- **Required action**
Repeat exactly, and only, the lines of the entries below from the one with "In a pile the" through the one with "Steps further on", both ends included.

START Provided data

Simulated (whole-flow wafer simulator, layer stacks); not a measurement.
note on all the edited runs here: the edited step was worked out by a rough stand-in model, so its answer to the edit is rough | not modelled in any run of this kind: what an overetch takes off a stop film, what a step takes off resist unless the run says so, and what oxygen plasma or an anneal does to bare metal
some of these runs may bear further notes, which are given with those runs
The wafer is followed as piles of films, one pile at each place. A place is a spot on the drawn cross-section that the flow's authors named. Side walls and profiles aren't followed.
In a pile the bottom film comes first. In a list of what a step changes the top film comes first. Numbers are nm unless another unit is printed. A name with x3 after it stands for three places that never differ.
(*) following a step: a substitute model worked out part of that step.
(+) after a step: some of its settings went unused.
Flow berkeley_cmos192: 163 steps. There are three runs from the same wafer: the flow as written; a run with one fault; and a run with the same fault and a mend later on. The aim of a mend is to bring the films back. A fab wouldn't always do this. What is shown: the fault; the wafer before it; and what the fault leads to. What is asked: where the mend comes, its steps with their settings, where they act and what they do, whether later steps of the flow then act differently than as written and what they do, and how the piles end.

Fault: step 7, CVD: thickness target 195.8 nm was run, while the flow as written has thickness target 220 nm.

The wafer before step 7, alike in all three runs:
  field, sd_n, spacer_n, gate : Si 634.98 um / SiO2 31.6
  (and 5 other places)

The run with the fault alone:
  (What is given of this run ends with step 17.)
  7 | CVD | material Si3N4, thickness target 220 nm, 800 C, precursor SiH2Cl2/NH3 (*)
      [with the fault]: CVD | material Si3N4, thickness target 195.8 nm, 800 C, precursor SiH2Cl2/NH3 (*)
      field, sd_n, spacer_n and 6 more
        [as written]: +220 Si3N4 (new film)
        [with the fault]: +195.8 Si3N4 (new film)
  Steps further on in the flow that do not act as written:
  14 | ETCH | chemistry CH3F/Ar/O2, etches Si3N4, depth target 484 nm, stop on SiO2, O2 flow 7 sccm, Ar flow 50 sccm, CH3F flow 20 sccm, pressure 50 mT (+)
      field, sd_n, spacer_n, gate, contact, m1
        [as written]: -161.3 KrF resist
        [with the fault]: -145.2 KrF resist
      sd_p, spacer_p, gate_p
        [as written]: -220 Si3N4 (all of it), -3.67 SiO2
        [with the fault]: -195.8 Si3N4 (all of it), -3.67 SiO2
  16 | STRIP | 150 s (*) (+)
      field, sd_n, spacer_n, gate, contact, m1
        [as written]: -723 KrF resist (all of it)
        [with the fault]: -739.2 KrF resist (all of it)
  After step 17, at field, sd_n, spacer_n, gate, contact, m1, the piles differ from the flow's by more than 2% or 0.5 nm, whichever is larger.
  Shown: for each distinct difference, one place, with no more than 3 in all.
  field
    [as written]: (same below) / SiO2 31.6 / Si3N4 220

END Provided data

- **Expected answer**
In a pile the bottom film comes first. In a list of what a step changes the top film comes first. Numbers are nm unless another unit is printed. A name with x3 after it stands for three places that never differ.
(*) following a step: a substitute model worked out part of that step.
(+) after a step: some of its settings went unused.
Flow berkeley_cmos192: 163 steps. There are three runs from the same wafer: the flow as written; a run with one fault; and a run with the same fault and a mend later on. The aim of a mend is to bring the films back. A fab wouldn't always do this. What is shown: the fault; the wafer before it; and what the fault leads to. What is asked: where the mend comes, its steps with their settings, where they act and what they do, whether later steps of the flow then act differently than as written and what they do, and how the piles end.

Fault: step 7, CVD: thickness target 195.8 nm was run, while the flow as written has thickness target 220 nm.

The wafer before step 7, alike in all three runs:
  field, sd_n, spacer_n, gate : Si 634.98 um / SiO2 31.6
  (and 5 other places)

The run with the fault alone:
  (What is given of this run ends with step 17.)
  7 | CVD | material Si3N4, thickness target 220 nm, 800 C, precursor SiH2Cl2/NH3 (*)
      [with the fault]: CVD | material Si3N4, thickness target 195.8 nm, 800 C, precursor SiH2Cl2/NH3 (*)
      field, sd_n, spacer_n and 6 more
        [as written]: +220 Si3N4 (new film)
        [with the fault]: +195.8 Si3N4 (new film)
  Steps further on in the flow that do not act as written:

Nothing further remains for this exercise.